> _Data for review_
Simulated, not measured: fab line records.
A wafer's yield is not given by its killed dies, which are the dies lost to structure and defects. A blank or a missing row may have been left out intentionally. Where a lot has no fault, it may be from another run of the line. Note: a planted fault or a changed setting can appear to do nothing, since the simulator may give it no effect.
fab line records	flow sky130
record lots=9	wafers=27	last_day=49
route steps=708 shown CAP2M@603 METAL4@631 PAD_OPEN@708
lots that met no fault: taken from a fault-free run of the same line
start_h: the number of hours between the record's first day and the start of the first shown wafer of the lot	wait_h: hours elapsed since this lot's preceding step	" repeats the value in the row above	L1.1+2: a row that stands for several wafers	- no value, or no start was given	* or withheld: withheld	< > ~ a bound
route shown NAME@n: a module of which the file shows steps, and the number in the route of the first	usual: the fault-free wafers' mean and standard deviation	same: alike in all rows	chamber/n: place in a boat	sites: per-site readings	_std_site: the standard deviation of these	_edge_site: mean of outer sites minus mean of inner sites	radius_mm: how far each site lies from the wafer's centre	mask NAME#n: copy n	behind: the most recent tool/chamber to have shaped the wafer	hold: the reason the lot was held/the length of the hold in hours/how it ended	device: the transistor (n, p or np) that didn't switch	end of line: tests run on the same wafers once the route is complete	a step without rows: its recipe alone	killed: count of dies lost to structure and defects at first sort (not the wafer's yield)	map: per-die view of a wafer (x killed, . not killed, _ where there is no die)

> _Work instruction_
Write out, exactly and with nothing else, the lines of the listing above from its first line through the line with "start_h: the number".

> _Answer section_
Simulated, not measured: fab line records.
A wafer's yield is not given by its killed dies, which are the dies lost to structure and defects. A blank or a missing row may have been left out intentionally. Where a lot has no fault, it may be from another run of the line. Note: a planted fault or a changed setting can appear to do nothing, since the simulator may give it no effect.
fab line records	flow sky130
record lots=9	wafers=27	last_day=49
route steps=708 shown CAP2M@603 METAL4@631 PAD_OPEN@708
lots that met no fault: taken from a fault-free run of the same line
start_h: the number of hours between the record's first day and the start of the first shown wafer of the lot	wait_h: hours elapsed since this lot's preceding step	" repeats the value in the row above	L1.1+2: a row that stands for several wafers	- no value, or no start was given	* or withheld: withheld	< > ~ a bound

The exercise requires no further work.